Work item: Nothing in the listing may be skipped; repeat it all exactly.

The data:
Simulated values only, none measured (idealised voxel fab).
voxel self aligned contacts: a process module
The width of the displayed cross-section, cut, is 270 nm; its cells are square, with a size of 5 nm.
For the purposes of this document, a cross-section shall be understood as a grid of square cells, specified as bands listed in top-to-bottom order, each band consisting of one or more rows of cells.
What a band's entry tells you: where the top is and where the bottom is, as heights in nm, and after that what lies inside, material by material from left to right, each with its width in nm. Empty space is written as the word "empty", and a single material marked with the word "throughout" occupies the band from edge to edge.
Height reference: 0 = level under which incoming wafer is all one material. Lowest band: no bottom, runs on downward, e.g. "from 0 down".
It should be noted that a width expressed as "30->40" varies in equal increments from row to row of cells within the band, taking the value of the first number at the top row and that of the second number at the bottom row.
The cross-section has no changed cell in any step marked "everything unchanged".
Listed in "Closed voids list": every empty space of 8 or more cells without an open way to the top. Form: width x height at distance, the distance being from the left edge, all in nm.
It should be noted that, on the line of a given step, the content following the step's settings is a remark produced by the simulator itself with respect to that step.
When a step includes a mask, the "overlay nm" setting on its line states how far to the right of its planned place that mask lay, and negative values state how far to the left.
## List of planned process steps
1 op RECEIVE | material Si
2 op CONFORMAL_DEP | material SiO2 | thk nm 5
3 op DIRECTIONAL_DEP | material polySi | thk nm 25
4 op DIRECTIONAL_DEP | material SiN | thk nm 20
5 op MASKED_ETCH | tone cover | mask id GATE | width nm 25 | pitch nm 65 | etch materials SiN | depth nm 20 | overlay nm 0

Answer space:
Simulated values only, none measured (idealised voxel fab).
voxel self aligned contacts: a process module
The width of the displayed cross-section, cut, is 270 nm; its cells are square, with a size of 5 nm.
For the purposes of this document, a cross-section shall be understood as a grid of square cells, specified as bands listed in top-to-bottom order, each band consisting of one or more rows of cells.
What a band's entry tells you: where the top is and where the bottom is, as heights in nm, and after that what lies inside, material by material from left to right, each with its width in nm. Empty space is written as the word "empty", and a single material marked with the word "throughout" occupies the band from edge to edge.
Height reference: 0 = level under which incoming wafer is all one material. Lowest band: no bottom, runs on downward, e.g. "from 0 down".
It should be noted that a width expressed as "30->40" varies in equal increments from row to row of cells within the band, taking the value of the first number at the top row and that of the second number at the bottom row.
The cross-section has no changed cell in any step marked "everything unchanged".
Listed in "Closed voids list": every empty space of 8 or more cells without an open way to the top. Form: width x height at distance, the distance being from the left edge, all in nm.
It should be noted that, on the line of a given step, the content following the step's settings is a remark produced by the simulator itself with respect to that step.
When a step includes a mask, the "overlay nm" setting on its line states how far to the right of its planned place that mask lay, and negative values state how far to the left.
## List of planned process steps
1 op RECEIVE | material Si
2 op CONFORMAL_DEP | material SiO2 | thk nm 5
3 op DIRECTIONAL_DEP | material polySi | thk nm 25
4 op DIRECTIONAL_DEP | material SiN | thk nm 20
5 op MASKED_ETCH | tone cover | mask id GATE | width nm 25 | pitch nm 65 | etch materials SiN | depth nm 20 | overlay nm 0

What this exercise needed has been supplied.